Content starts

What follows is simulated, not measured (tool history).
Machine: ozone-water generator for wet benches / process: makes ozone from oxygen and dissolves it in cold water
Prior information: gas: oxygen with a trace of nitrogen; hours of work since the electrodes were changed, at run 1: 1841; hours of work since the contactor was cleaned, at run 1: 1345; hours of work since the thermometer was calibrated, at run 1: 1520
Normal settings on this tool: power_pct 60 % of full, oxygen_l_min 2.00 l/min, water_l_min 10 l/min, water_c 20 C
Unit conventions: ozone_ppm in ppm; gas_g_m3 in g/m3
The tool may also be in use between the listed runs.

Content ends

[Requirement]
Could you retype all of the records above exactly as they appear?

[Answer area]
What follows is simulated, not measured (tool history).
Machine: ozone-water generator for wet benches / process: makes ozone from oxygen and dissolves it in cold water
Prior information: gas: oxygen with a trace of nitrogen; hours of work since the electrodes were changed, at run 1: 1841; hours of work since the contactor was cleaned, at run 1: 1345; hours of work since the thermometer was calibrated, at run 1: 1520
Normal settings on this tool: power_pct 60 % of full, oxygen_l_min 2.00 l/min, water_l_min 10 l/min, water_c 20 C
Unit conventions: ozone_ppm in ppm; gas_g_m3 in g/m3
The tool may also be in use between the listed runs.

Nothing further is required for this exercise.